* DATA EXTRACT:
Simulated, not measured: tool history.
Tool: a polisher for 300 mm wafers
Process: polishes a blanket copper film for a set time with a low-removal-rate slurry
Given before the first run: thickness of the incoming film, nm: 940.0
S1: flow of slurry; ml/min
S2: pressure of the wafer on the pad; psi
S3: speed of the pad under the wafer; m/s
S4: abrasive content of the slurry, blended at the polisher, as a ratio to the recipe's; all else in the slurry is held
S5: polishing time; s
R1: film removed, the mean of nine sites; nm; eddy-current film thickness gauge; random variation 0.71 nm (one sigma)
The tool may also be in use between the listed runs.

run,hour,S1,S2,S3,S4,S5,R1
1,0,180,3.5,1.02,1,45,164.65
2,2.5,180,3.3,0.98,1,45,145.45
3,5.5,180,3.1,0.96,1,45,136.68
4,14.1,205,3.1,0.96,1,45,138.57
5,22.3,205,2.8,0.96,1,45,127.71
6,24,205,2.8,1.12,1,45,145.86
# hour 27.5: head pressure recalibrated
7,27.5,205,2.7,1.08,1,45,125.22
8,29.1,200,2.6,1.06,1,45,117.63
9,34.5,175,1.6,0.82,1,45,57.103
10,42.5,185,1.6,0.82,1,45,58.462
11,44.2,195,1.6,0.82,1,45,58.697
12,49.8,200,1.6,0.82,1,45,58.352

* ACTION ITEM:
Using the records above, write out exactly the lines between the one holding "Process: polishes a" and the one holding "11,44.2,195,1.6,0.82,1,45,58.697", inclusive; leave everything else out.

* EXPECTED ANSWER:
Process: polishes a blanket copper film for a set time with a low-removal-rate slurry
Given before the first run: thickness of the incoming film, nm: 940.0
S1: flow of slurry; ml/min
S2: pressure of the wafer on the pad; psi
S3: speed of the pad under the wafer; m/s
S4: abrasive content of the slurry, blended at the polisher, as a ratio to the recipe's; all else in the slurry is held
S5: polishing time; s
R1: film removed, the mean of nine sites; nm; eddy-current film thickness gauge; random variation 0.71 nm (one sigma)
The tool may also be in use between the listed runs.

run,hour,S1,S2,S3,S4,S5,R1
1,0,180,3.5,1.02,1,45,164.65
2,2.5,180,3.3,0.98,1,45,145.45
3,5.5,180,3.1,0.96,1,45,136.68
4,14.1,205,3.1,0.96,1,45,138.57
5,22.3,205,2.8,0.96,1,45,127.71
6,24,205,2.8,1.12,1,45,145.86
# hour 27.5: head pressure recalibrated
7,27.5,205,2.7,1.08,1,45,125.22
8,29.1,200,2.6,1.06,1,45,117.63
9,34.5,175,1.6,0.82,1,45,57.103
10,42.5,185,1.6,0.82,1,45,58.462
11,44.2,195,1.6,0.82,1,45,58.697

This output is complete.